^^^^^^^^

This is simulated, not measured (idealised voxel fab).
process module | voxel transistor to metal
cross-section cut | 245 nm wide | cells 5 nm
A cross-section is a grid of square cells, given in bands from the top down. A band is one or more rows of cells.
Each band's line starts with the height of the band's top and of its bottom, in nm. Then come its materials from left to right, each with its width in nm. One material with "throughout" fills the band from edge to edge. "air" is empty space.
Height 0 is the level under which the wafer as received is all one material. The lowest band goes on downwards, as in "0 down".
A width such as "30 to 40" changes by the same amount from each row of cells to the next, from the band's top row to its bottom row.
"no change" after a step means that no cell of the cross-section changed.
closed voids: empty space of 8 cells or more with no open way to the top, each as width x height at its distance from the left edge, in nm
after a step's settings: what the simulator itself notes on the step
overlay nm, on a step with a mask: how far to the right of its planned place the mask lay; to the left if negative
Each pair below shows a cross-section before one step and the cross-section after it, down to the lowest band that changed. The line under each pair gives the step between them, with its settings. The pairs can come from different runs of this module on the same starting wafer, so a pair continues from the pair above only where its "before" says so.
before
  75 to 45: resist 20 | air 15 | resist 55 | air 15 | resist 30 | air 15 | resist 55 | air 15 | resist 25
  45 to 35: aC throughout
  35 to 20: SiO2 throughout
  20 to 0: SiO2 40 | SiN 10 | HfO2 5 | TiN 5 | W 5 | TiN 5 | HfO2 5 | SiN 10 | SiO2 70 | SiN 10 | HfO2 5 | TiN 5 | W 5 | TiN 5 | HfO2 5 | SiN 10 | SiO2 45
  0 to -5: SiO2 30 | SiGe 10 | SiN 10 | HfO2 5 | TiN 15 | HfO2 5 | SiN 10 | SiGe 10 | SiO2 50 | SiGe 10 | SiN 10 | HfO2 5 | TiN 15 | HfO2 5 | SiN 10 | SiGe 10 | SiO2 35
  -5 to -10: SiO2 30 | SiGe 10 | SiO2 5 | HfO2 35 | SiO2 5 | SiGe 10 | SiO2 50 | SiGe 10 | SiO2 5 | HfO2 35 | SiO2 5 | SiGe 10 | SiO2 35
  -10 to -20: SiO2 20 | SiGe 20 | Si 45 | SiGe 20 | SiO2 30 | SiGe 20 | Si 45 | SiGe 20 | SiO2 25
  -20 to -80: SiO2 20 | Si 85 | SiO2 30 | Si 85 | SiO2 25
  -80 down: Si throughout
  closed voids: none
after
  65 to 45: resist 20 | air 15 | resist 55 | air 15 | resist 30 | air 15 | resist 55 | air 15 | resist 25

^^^^^^^^

= Work request =
Give again exactly, and only, the lines above starting at the one with "A cross-section is" and ending at the one with "-5 to -10: SiO2".

= Task answer =
A cross-section is a grid of square cells, given in bands from the top down. A band is one or more rows of cells.
Each band's line starts with the height of the band's top and of its bottom, in nm. Then come its materials from left to right, each with its width in nm. One material with "throughout" fills the band from edge to edge. "air" is empty space.
Height 0 is the level under which the wafer as received is all one material. The lowest band goes on downwards, as in "0 down".
A width such as "30 to 40" changes by the same amount from each row of cells to the next, from the band's top row to its bottom row.
"no change" after a step means that no cell of the cross-section changed.
closed voids: empty space of 8 cells or more with no open way to the top, each as width x height at its distance from the left edge, in nm
after a step's settings: what the simulator itself notes on the step
overlay nm, on a step with a mask: how far to the right of its planned place the mask lay; to the left if negative
Each pair below shows a cross-section before one step and the cross-section after it, down to the lowest band that changed. The line under each pair gives the step between them, with its settings. The pairs can come from different runs of this module on the same starting wafer, so a pair continues from the pair above only where its "before" says so.
before
  75 to 45: resist 20 | air 15 | resist 55 | air 15 | resist 30 | air 15 | resist 55 | air 15 | resist 25
  45 to 35: aC throughout
  35 to 20: SiO2 throughout
  20 to 0: SiO2 40 | SiN 10 | HfO2 5 | TiN 5 | W 5 | TiN 5 | HfO2 5 | SiN 10 | SiO2 70 | SiN 10 | HfO2 5 | TiN 5 | W 5 | TiN 5 | HfO2 5 | SiN 10 | SiO2 45
  0 to -5: SiO2 30 | SiGe 10 | SiN 10 | HfO2 5 | TiN 15 | HfO2 5 | SiN 10 | SiGe 10 | SiO2 50 | SiGe 10 | SiN 10 | HfO2 5 | TiN 15 | HfO2 5 | SiN 10 | SiGe 10 | SiO2 35
  -5 to -10: SiO2 30 | SiGe 10 | SiO2 5 | HfO2 35 | SiO2 5 | SiGe 10 | SiO2 50 | SiGe 10 | SiO2 5 | HfO2 35 | SiO2 5 | SiGe 10 | SiO2 35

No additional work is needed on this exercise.